→ **DATA FOR REVIEW**:
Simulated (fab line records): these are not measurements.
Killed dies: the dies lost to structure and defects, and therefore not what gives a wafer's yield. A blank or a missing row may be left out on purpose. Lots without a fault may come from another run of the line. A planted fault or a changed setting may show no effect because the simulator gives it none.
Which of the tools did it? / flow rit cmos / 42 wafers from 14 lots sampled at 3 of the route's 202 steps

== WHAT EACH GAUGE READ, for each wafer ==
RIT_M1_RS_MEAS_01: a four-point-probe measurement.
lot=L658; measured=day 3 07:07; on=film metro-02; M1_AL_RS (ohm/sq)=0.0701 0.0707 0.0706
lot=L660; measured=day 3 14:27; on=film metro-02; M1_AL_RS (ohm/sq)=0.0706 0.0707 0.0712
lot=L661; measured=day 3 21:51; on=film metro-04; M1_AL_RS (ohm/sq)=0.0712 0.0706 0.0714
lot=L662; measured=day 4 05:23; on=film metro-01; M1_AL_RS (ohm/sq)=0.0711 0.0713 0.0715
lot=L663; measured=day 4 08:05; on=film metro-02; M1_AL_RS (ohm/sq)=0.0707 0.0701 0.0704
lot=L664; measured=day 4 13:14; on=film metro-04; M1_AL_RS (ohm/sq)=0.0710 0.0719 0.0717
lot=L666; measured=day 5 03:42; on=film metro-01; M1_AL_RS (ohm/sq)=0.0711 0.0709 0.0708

→ **EXERCISE**:
The whole listing above is to be reproduced without any slip.

→ **YOUR SOLUTION**:
Simulated (fab line records): these are not measurements.
Killed dies: the dies lost to structure and defects, and therefore not what gives a wafer's yield. A blank or a missing row may be left out on purpose. Lots without a fault may come from another run of the line. A planted fault or a changed setting may show no effect because the simulator gives it none.
Which of the tools did it? / flow rit cmos / 42 wafers from 14 lots sampled at 3 of the route's 202 steps

== WHAT EACH GAUGE READ, for each wafer ==
RIT_M1_RS_MEAS_01: a four-point-probe measurement.
lot=L658; measured=day 3 07:07; on=film metro-02; M1_AL_RS (ohm/sq)=0.0701 0.0707 0.0706
lot=L660; measured=day 3 14:27; on=film metro-02; M1_AL_RS (ohm/sq)=0.0706 0.0707 0.0712
lot=L661; measured=day 3 21:51; on=film metro-04; M1_AL_RS (ohm/sq)=0.0712 0.0706 0.0714
lot=L662; measured=day 4 05:23; on=film metro-01; M1_AL_RS (ohm/sq)=0.0711 0.0713 0.0715
lot=L663; measured=day 4 08:05; on=film metro-02; M1_AL_RS (ohm/sq)=0.0707 0.0701 0.0704
lot=L664; measured=day 4 13:14; on=film metro-04; M1_AL_RS (ohm/sq)=0.0710 0.0719 0.0717
lot=L666; measured=day 5 03:42; on=film metro-01; M1_AL_RS (ohm/sq)=0.0711 0.0709 0.0708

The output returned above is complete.